■ DATA LISTING
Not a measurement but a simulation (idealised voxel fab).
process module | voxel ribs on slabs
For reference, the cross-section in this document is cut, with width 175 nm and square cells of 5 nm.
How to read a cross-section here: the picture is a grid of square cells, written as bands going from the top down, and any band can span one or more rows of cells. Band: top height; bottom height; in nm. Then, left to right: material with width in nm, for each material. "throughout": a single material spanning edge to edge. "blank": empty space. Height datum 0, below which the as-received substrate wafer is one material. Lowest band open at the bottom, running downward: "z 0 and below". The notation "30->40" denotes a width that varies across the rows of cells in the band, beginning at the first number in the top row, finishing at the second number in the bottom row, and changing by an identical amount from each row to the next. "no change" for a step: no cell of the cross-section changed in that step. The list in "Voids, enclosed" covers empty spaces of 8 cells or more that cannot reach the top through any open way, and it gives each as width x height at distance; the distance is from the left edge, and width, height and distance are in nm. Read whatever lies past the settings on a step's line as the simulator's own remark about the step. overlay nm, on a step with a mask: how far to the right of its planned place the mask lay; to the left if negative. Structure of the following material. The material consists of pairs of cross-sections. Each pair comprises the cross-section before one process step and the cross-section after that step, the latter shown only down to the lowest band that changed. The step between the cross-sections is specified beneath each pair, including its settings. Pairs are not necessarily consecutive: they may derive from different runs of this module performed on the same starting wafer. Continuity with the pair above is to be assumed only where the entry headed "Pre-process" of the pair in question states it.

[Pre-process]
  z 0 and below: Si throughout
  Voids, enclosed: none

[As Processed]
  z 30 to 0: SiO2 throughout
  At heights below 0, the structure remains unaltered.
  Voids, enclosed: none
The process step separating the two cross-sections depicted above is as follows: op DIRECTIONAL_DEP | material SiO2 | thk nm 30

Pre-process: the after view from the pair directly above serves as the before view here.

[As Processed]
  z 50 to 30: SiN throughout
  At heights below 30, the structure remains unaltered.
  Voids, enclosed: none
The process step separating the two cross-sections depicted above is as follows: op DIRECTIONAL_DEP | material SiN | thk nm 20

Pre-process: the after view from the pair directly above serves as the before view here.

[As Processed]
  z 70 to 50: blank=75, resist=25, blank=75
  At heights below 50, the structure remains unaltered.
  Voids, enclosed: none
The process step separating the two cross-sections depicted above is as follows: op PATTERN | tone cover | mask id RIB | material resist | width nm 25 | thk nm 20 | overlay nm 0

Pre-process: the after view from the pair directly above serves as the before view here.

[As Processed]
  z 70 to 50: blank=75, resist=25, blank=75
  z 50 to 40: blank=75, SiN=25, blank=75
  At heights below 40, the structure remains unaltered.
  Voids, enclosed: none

■ WORK REQUEST
From the listing above, output exactly the run of lines that starts with the line containing "[Pre-process]" and ends with the line containing "SiN | thk nm 20".

■ EXERCISE OUTPUT
[Pre-process]
  z 0 and below: Si throughout
  Voids, enclosed: none

[As Processed]
  z 30 to 0: SiO2 throughout
  At heights below 0, the structure remains unaltered.
  Voids, enclosed: none
The process step separating the two cross-sections depicted above is as follows: op DIRECTIONAL_DEP | material SiO2 | thk nm 30

Pre-process: the after view from the pair directly above serves as the before view here.

[As Processed]
  z 50 to 30: SiN throughout
  At heights below 30, the structure remains unaltered.
  Voids, enclosed: none
The process step separating the two cross-sections depicted above is as follows: op DIRECTIONAL_DEP | material SiN | thk nm 20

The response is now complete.